- [Work instruction]
Your output must match the records exactly, line for line.

- [Recorded data]
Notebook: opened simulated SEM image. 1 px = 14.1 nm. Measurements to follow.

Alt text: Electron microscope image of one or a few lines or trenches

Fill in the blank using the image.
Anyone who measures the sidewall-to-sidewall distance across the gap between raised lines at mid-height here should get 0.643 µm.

- [Exercise output]
Notebook: opened simulated SEM image. 1 px = 14.1 nm. Measurements to follow.

Alt text: Electron microscope image of one or a few lines or trenches

Fill in the blank using the image.
Anyone who measures the sidewall-to-sidewall distance across the gap between raised lines at mid-height here should get 0.643 µm.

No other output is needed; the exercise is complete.